################
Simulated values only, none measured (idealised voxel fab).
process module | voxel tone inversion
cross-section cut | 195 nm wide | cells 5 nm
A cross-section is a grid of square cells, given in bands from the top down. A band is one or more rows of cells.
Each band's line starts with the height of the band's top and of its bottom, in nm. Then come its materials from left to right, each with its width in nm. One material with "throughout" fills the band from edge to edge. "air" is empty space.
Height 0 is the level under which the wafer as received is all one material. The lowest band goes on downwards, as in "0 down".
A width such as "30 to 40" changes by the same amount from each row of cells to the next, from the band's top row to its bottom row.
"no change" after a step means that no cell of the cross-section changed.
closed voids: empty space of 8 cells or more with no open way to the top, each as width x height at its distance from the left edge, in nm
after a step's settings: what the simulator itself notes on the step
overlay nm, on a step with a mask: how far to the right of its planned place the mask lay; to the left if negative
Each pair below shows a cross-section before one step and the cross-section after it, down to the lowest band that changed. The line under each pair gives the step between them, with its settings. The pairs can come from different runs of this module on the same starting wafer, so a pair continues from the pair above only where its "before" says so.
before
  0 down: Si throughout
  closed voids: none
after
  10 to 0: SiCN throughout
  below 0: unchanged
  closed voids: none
################

ASSIGNMENT =
Restate the listing word for word, but only from its first line through the line with "A cross-section is", keeping both end lines.

WRITTEN REPLY =
Simulated values only, none measured (idealised voxel fab).
process module | voxel tone inversion
cross-section cut | 195 nm wide | cells 5 nm
A cross-section is a grid of square cells, given in bands from the top down. A band is one or more rows of cells.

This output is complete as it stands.